--- Assigned task ---
An exact copy of the whole listing is required.

Start of Raw data

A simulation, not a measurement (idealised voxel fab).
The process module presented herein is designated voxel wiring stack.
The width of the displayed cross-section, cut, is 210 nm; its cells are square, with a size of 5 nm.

End of Raw data

--- Expected answer ---
A simulation, not a measurement (idealised voxel fab).
The process module presented herein is designated voxel wiring stack.
The width of the displayed cross-section, cut, is 210 nm; its cells are square, with a size of 5 nm.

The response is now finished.